BEGIN Information
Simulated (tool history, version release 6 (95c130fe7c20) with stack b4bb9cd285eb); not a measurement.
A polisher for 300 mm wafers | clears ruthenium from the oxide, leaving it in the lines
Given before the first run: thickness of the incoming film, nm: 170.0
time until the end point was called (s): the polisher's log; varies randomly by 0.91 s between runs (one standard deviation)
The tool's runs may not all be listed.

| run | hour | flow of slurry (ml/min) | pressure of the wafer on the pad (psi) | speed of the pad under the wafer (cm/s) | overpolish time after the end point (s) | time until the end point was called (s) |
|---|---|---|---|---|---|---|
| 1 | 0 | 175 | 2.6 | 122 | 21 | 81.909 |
END Information

I would like you to output every record exactly as written.

◆ **Response**
Simulated (tool history, version release 6 (95c130fe7c20) with stack b4bb9cd285eb); not a measurement.
A polisher for 300 mm wafers | clears ruthenium from the oxide, leaving it in the lines
Given before the first run: thickness of the incoming film, nm: 170.0
time until the end point was called (s): the polisher's log; varies randomly by 0.91 s between runs (one standard deviation)
The tool's runs may not all be listed.

| run | hour | flow of slurry (ml/min) | pressure of the wafer on the pad (psi) | speed of the pad under the wafer (cm/s) | overpolish time after the end point (s) | time until the end point was called (s) |
|---|---|---|---|---|---|---|
| 1 | 0 | 175 | 2.6 | 122 | 21 | 81.909 |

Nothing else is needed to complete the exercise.